§ **ASSIGNED TASK**: Write each entry down again precisely, skipping nothing.

:::

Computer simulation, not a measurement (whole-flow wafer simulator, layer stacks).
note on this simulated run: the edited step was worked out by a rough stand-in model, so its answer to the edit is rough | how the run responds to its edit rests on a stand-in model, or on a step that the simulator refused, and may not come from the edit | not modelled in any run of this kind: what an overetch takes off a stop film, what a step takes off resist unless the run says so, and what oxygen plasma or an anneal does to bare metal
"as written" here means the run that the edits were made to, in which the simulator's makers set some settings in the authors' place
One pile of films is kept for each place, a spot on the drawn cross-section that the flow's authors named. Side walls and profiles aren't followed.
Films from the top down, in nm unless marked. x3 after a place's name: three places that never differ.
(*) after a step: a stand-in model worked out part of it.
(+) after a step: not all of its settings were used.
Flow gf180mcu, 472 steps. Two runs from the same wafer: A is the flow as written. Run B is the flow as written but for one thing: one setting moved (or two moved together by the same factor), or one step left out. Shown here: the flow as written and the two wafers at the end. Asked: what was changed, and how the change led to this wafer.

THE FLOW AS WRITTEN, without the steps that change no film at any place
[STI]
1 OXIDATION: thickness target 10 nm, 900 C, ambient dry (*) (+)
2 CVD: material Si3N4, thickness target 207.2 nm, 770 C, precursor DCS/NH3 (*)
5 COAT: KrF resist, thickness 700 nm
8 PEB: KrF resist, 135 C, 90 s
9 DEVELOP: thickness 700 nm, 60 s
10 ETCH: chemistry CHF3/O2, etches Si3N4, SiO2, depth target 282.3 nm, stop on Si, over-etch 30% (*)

:::

§ **ANSWER SPACE**:
Computer simulation, not a measurement (whole-flow wafer simulator, layer stacks).
note on this simulated run: the edited step was worked out by a rough stand-in model, so its answer to the edit is rough | how the run responds to its edit rests on a stand-in model, or on a step that the simulator refused, and may not come from the edit | not modelled in any run of this kind: what an overetch takes off a stop film, what a step takes off resist unless the run says so, and what oxygen plasma or an anneal does to bare metal
"as written" here means the run that the edits were made to, in which the simulator's makers set some settings in the authors' place
One pile of films is kept for each place, a spot on the drawn cross-section that the flow's authors named. Side walls and profiles aren't followed.
Films from the top down, in nm unless marked. x3 after a place's name: three places that never differ.
(*) after a step: a stand-in model worked out part of it.
(+) after a step: not all of its settings were used.
Flow gf180mcu, 472 steps. Two runs from the same wafer: A is the flow as written. Run B is the flow as written but for one thing: one setting moved (or two moved together by the same factor), or one step left out. Shown here: the flow as written and the two wafers at the end. Asked: what was changed, and how the change led to this wafer.

THE FLOW AS WRITTEN, without the steps that change no film at any place
[STI]
1 OXIDATION: thickness target 10 nm, 900 C, ambient dry (*) (+)
2 CVD: material Si3N4, thickness target 207.2 nm, 770 C, precursor DCS/NH3 (*)
5 COAT: KrF resist, thickness 700 nm
8 PEB: KrF resist, 135 C, 90 s
9 DEVELOP: thickness 700 nm, 60 s
10 ETCH: chemistry CHF3/O2, etches Si3N4, SiO2, depth target 282.3 nm, stop on Si, over-etch 30% (*)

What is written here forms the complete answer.